EXERCISE: Of the lines in the data below, write out exactly those from the one holding "Problem report in" through the one holding "The step: time 60 s, resist thk 60 nm.", both included.

####################

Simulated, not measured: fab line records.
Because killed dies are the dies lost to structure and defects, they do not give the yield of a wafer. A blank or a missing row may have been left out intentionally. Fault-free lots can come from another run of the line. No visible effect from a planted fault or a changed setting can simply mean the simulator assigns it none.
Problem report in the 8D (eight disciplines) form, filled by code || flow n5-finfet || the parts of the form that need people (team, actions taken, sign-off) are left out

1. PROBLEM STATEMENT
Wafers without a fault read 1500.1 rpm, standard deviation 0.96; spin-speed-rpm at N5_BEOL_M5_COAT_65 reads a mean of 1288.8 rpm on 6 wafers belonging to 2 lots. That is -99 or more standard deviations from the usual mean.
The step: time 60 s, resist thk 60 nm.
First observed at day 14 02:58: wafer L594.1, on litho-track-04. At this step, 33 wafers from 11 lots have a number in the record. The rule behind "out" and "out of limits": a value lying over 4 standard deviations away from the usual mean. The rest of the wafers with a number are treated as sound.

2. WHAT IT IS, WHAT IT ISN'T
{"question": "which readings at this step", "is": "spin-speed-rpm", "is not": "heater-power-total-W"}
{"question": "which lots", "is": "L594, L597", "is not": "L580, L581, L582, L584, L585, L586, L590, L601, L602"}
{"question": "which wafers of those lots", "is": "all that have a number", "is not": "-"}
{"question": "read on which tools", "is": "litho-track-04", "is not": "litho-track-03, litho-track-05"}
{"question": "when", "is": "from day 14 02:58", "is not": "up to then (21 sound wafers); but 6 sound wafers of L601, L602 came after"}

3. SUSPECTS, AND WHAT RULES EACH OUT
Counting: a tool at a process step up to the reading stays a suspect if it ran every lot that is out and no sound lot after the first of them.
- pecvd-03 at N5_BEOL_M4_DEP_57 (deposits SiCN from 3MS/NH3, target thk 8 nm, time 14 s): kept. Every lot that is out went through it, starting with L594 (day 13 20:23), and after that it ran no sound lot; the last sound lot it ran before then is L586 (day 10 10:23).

####################

YOUR RESPONSE:
Problem report in the 8D (eight disciplines) form, filled by code || flow n5-finfet || the parts of the form that need people (team, actions taken, sign-off) are left out

1. PROBLEM STATEMENT
Wafers without a fault read 1500.1 rpm, standard deviation 0.96; spin-speed-rpm at N5_BEOL_M5_COAT_65 reads a mean of 1288.8 rpm on 6 wafers belonging to 2 lots. That is -99 or more standard deviations from the usual mean.
The step: time 60 s, resist thk 60 nm.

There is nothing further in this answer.